__BRIEF__
Both the line containing "Cross-sectional view cut" and the line containing "of neighbouring rows." belong to the span. Output exactly that span from the listing below, and nothing outside it.

•••••
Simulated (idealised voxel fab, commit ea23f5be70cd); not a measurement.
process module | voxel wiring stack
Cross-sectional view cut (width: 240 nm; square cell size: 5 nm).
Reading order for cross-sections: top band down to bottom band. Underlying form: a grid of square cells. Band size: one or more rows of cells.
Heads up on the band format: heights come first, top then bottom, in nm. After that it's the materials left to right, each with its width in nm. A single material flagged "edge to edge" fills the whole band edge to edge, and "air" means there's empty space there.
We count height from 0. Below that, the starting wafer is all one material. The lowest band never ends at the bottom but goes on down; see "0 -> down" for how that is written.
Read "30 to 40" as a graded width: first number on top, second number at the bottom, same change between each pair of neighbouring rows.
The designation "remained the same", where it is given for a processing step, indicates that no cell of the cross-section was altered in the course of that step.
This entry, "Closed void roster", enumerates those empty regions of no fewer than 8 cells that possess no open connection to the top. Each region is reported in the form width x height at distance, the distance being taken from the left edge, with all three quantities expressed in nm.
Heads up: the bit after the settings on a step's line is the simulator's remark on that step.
•••••

__REPLY__
Cross-sectional view cut (width: 240 nm; square cell size: 5 nm).
Reading order for cross-sections: top band down to bottom band. Underlying form: a grid of square cells. Band size: one or more rows of cells.
Heads up on the band format: heights come first, top then bottom, in nm. After that it's the materials left to right, each with its width in nm. A single material flagged "edge to edge" fills the whole band edge to edge, and "air" means there's empty space there.
We count height from 0. Below that, the starting wafer is all one material. The lowest band never ends at the bottom but goes on down; see "0 -> down" for how that is written.
Read "30 to 40" as a graded width: first number on top, second number at the bottom, same change between each pair of neighbouring rows.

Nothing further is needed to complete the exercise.